== Task item ==
With nothing omitted, transcribe the entries exactly as written.

:::

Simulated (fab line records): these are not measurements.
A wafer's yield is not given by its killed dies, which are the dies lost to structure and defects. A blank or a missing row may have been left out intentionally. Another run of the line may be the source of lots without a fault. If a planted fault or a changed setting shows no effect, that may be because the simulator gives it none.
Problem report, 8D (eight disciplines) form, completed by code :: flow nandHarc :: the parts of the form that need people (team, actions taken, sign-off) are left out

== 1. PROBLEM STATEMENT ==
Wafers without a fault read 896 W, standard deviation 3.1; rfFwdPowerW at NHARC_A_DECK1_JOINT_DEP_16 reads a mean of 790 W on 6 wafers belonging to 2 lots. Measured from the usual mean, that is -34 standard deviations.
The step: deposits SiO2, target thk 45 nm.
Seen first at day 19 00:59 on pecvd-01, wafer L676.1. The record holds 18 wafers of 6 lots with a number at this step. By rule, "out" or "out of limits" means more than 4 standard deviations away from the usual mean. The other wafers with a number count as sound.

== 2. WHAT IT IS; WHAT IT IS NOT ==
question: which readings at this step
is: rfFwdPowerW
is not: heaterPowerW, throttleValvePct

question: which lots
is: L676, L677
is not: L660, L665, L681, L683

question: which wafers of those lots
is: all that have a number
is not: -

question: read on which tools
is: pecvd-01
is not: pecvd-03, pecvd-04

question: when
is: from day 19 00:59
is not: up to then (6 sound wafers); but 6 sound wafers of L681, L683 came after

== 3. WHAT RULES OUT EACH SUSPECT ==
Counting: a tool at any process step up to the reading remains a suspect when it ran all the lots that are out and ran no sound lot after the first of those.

:::

== Task output ==
Simulated (fab line records): these are not measurements.
A wafer's yield is not given by its killed dies, which are the dies lost to structure and defects. A blank or a missing row may have been left out intentionally. Another run of the line may be the source of lots without a fault. If a planted fault or a changed setting shows no effect, that may be because the simulator gives it none.
Problem report, 8D (eight disciplines) form, completed by code :: flow nandHarc :: the parts of the form that need people (team, actions taken, sign-off) are left out

== 1. PROBLEM STATEMENT ==
Wafers without a fault read 896 W, standard deviation 3.1; rfFwdPowerW at NHARC_A_DECK1_JOINT_DEP_16 reads a mean of 790 W on 6 wafers belonging to 2 lots. Measured from the usual mean, that is -34 standard deviations.
The step: deposits SiO2, target thk 45 nm.
Seen first at day 19 00:59 on pecvd-01, wafer L676.1. The record holds 18 wafers of 6 lots with a number at this step. By rule, "out" or "out of limits" means more than 4 standard deviations away from the usual mean. The other wafers with a number count as sound.

== 2. WHAT IT IS; WHAT IT IS NOT ==
question: which readings at this step
is: rfFwdPowerW
is not: heaterPowerW, throttleValvePct

question: which lots
is: L676, L677
is not: L660, L665, L681, L683

question: which wafers of those lots
is: all that have a number
is not: -

question: read on which tools
is: pecvd-01
is not: pecvd-03, pecvd-04

question: when
is: from day 19 00:59
is not: up to then (6 sound wafers); but 6 sound wafers of L681, L683 came after

== 3. WHAT RULES OUT EACH SUSPECT ==
Counting: a tool at any process step up to the reading remains a suspect when it ran all the lots that are out and ran no sound lot after the first of those.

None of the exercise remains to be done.